▶ _PROVIDED MATERIAL_
^^^^^^^^^^^^^^^^
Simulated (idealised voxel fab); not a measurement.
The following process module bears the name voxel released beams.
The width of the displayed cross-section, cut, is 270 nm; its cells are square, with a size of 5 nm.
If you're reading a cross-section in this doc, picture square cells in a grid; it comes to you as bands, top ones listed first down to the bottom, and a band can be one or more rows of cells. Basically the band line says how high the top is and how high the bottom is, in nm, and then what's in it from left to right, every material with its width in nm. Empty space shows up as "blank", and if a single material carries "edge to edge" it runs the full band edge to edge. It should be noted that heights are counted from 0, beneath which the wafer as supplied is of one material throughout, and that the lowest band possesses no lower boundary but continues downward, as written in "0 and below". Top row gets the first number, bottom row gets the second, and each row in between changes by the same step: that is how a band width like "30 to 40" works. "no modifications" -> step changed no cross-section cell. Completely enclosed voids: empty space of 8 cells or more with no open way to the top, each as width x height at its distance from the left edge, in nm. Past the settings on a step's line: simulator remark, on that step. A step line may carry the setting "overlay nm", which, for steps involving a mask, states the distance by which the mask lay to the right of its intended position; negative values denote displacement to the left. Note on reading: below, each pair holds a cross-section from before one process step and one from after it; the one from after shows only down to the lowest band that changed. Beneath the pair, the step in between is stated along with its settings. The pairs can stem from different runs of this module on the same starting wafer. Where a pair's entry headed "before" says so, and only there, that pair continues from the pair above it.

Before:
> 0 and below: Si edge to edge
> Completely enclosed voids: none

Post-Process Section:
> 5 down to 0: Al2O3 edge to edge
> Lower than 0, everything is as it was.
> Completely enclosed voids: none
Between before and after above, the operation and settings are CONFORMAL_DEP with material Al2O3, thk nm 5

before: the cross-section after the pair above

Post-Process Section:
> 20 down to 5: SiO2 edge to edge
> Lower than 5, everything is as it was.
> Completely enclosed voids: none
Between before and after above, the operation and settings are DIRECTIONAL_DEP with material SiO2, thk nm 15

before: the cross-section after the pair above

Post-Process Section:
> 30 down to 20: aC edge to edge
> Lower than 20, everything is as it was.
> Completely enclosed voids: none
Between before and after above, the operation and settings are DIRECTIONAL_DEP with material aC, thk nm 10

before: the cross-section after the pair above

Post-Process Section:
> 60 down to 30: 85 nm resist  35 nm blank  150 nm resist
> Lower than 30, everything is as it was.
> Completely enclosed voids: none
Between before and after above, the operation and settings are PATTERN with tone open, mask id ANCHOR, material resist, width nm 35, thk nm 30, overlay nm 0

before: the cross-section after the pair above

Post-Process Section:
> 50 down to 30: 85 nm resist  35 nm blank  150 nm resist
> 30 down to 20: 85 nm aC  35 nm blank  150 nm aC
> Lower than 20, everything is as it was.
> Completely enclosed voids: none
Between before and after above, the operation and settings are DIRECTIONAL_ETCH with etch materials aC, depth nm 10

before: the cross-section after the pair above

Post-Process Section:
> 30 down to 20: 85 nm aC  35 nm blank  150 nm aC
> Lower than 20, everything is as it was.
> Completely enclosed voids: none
^^^^^^^^^^^^^^^^

▶ _EXERCISE_
Stop at the line containing "The width of". Please print exactly every line before it from the start of the records, plus that line itself, and nothing else.

▶ _ANSWER AREA_
Simulated (idealised voxel fab); not a measurement.
The following process module bears the name voxel released beams.
The width of the displayed cross-section, cut, is 270 nm; its cells are square, with a size of 5 nm.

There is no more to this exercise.